BRIEF:
Print nothing except the lines of the listing below from the line with "22. DIRECTIONAL_ETCH (etch" to the line with "FIGURE: CROSS-SECTIONAL VIEW", each exactly as written, both ends included.

◇ ◇ ◇ ◇ ◇

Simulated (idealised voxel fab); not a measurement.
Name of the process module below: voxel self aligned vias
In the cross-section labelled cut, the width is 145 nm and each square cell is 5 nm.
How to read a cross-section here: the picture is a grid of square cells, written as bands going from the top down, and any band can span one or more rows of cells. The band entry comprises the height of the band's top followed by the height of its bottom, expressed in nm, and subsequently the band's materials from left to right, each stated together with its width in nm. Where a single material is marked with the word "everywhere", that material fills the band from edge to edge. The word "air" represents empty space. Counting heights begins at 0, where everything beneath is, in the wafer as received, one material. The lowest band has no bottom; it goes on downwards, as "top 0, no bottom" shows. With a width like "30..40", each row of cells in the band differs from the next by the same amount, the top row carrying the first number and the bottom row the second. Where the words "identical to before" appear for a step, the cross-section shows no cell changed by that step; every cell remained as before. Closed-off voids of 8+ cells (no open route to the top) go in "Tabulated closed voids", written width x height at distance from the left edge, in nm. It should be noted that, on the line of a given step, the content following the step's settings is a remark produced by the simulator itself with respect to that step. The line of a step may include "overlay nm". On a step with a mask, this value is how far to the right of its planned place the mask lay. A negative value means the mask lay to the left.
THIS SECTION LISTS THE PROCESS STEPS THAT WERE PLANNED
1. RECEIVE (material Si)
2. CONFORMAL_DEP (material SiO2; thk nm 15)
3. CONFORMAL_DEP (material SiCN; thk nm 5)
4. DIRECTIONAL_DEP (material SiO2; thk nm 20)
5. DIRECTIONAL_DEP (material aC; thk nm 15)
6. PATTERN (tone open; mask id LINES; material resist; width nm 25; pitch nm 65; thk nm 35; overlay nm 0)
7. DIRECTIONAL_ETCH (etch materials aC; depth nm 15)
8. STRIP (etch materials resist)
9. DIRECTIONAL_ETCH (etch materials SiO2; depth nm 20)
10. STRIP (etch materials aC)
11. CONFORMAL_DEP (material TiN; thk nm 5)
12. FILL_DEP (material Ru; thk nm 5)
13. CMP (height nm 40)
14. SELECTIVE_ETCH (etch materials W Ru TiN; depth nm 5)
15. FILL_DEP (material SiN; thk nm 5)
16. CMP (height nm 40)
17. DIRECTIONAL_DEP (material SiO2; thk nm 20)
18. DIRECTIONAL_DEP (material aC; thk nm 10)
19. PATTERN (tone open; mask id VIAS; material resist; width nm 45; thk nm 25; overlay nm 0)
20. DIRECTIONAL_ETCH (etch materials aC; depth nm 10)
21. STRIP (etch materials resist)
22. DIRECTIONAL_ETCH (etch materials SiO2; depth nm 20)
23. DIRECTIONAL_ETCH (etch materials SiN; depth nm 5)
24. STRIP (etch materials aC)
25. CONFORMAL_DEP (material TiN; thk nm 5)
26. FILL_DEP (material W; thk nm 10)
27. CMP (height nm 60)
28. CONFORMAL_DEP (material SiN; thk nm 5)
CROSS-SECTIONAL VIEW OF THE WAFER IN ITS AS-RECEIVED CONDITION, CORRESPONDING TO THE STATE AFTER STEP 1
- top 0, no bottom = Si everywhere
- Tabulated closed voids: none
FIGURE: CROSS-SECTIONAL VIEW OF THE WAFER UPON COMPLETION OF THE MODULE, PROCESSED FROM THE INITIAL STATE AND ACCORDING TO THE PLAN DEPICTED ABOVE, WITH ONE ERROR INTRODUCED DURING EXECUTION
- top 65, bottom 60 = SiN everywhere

◇ ◇ ◇ ◇ ◇

ANSWER SPACE:
22. DIRECTIONAL_ETCH (etch materials SiO2; depth nm 20)
23. DIRECTIONAL_ETCH (etch materials SiN; depth nm 5)
24. STRIP (etch materials aC)
25. CONFORMAL_DEP (material TiN; thk nm 5)
26. FILL_DEP (material W; thk nm 10)
27. CMP (height nm 60)
28. CONFORMAL_DEP (material SiN; thk nm 5)
CROSS-SECTIONAL VIEW OF THE WAFER IN ITS AS-RECEIVED CONDITION, CORRESPONDING TO THE STATE AFTER STEP 1
- top 0, no bottom = Si everywhere
- Tabulated closed voids: none
FIGURE: CROSS-SECTIONAL VIEW OF THE WAFER UPON COMPLETION OF THE MODULE, PROCESSED FROM THE INITIAL STATE AND ACCORDING TO THE PLAN DEPICTED ABOVE, WITH ONE ERROR INTRODUCED DURING EXECUTION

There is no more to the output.